- **Requirement**
Only some lines are wanted. Transcribe, exactly, the lines below from the line with "Killed dies are" up to and including the line with "What the gauges".

- **Provided information**
^^^^^^^^^^^^^^^^

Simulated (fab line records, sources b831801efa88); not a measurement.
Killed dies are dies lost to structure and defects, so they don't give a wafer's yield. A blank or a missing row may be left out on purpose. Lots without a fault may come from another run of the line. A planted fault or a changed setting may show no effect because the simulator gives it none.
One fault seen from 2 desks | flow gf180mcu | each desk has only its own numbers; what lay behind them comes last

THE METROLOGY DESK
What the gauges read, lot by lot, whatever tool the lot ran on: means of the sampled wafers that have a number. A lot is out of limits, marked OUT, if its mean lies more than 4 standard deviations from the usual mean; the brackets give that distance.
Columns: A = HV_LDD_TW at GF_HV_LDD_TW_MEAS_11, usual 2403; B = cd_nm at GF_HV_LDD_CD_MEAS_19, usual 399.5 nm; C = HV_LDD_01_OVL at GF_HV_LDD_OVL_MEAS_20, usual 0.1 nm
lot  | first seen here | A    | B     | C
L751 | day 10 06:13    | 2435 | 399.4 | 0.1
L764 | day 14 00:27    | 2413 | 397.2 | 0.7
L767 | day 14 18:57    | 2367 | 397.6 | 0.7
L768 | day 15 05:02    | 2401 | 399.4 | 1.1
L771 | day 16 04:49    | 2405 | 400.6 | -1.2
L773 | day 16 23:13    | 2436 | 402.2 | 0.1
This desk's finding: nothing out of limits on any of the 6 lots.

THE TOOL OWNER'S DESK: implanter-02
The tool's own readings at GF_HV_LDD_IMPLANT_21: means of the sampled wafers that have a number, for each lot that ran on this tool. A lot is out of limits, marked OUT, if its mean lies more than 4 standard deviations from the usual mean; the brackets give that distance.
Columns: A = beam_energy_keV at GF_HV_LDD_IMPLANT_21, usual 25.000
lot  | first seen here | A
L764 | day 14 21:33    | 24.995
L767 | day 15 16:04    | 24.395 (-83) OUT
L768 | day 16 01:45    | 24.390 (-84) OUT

^^^^^^^^^^^^^^^^

- **Answer section**
Killed dies are dies lost to structure and defects, so they don't give a wafer's yield. A blank or a missing row may be left out on purpose. Lots without a fault may come from another run of the line. A planted fault or a changed setting may show no effect because the simulator gives it none.
One fault seen from 2 desks | flow gf180mcu | each desk has only its own numbers; what lay behind them comes last

THE METROLOGY DESK
What the gauges read, lot by lot, whatever tool the lot ran on: means of the sampled wafers that have a number. A lot is out of limits, marked OUT, if its mean lies more than 4 standard deviations from the usual mean; the brackets give that distance.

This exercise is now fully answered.